WORK ORDER:
Taking the line with "20 | 1290 |" as the first and the line with "36 | 1240 |" as the last, set down exactly every line in that range from the entries below, and no more.

---+---

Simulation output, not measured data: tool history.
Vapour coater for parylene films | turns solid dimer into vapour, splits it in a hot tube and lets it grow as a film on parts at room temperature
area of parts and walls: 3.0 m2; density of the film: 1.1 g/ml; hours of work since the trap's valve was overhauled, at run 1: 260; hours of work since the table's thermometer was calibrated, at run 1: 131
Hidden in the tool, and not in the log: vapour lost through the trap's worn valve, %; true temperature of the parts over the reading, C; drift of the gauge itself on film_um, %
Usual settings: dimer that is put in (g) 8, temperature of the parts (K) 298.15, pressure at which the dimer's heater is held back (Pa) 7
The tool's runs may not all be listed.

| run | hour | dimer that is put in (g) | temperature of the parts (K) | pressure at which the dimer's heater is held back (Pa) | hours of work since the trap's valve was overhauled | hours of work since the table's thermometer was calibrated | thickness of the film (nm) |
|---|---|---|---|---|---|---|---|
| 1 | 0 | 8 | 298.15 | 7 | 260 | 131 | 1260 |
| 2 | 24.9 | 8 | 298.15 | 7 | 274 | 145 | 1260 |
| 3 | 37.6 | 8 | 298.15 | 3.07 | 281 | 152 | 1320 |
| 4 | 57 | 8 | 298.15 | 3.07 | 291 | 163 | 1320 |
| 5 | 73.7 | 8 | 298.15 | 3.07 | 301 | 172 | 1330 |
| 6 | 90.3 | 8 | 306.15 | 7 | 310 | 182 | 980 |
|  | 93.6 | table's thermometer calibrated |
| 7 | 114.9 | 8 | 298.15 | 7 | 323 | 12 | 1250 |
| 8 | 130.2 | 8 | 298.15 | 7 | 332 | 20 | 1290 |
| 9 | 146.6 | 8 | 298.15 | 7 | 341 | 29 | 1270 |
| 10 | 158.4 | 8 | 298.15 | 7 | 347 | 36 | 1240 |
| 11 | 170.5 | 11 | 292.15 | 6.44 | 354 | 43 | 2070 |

---+---

RESPONSE:
| 8 | 130.2 | 8 | 298.15 | 7 | 332 | 20 | 1290 |
| 9 | 146.6 | 8 | 298.15 | 7 | 341 | 29 | 1270 |
| 10 | 158.4 | 8 | 298.15 | 7 | 347 | 36 | 1240 |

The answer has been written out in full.